> **Dataset content**
------------

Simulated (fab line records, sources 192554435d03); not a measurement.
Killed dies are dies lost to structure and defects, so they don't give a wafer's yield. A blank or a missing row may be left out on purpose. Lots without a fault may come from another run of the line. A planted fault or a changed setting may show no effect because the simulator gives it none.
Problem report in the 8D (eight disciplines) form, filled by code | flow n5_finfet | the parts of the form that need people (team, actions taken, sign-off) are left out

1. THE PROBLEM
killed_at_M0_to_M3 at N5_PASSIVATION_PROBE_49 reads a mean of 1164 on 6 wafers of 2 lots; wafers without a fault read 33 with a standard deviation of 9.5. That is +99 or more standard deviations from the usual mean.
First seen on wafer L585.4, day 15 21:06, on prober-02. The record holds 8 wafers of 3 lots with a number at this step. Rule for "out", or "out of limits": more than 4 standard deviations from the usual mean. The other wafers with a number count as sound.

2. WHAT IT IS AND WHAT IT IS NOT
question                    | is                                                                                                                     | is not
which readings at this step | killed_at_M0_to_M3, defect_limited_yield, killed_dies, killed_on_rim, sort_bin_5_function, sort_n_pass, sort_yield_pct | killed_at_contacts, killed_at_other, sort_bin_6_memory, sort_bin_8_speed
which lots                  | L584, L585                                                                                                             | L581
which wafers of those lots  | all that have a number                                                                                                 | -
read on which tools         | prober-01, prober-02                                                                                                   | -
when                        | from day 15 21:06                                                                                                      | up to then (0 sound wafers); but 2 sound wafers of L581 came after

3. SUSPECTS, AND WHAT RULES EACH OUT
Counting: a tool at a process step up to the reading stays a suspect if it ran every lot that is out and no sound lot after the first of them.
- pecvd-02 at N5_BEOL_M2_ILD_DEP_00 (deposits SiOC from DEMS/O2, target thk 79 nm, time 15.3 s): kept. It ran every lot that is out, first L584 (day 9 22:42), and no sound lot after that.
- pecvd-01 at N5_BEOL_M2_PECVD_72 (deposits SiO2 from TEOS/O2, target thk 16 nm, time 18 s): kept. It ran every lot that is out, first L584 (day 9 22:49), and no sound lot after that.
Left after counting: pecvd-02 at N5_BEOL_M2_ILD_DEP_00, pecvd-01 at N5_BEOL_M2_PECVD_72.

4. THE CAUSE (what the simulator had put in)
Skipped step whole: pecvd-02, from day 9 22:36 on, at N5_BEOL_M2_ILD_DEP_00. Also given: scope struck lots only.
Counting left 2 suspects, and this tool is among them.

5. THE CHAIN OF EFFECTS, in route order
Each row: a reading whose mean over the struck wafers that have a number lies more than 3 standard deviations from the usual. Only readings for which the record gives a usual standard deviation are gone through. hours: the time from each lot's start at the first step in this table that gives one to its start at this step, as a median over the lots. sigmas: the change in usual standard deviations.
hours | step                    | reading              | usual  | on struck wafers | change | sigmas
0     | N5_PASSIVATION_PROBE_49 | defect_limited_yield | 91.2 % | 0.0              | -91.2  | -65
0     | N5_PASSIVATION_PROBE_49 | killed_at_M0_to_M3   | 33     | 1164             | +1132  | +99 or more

------------

> **Exercise**
Above are the records. Print exactly, and only, the lines from the line with "Problem report in" to the line with "which wafers of", both inclusive.

> **Response box**
Problem report in the 8D (eight disciplines) form, filled by code | flow n5_finfet | the parts of the form that need people (team, actions taken, sign-off) are left out

1. THE PROBLEM
killed_at_M0_to_M3 at N5_PASSIVATION_PROBE_49 reads a mean of 1164 on 6 wafers of 2 lots; wafers without a fault read 33 with a standard deviation of 9.5. That is +99 or more standard deviations from the usual mean.
First seen on wafer L585.4, day 15 21:06, on prober-02. The record holds 8 wafers of 3 lots with a number at this step. Rule for "out", or "out of limits": more than 4 standard deviations from the usual mean. The other wafers with a number count as sound.

2. WHAT IT IS AND WHAT IT IS NOT
question                    | is                                                                                                                     | is not
which readings at this step | killed_at_M0_to_M3, defect_limited_yield, killed_dies, killed_on_rim, sort_bin_5_function, sort_n_pass, sort_yield_pct | killed_at_contacts, killed_at_other, sort_bin_6_memory, sort_bin_8_speed
which lots                  | L584, L585                                                                                                             | L581
which wafers of those lots  | all that have a number                                                                                                 | -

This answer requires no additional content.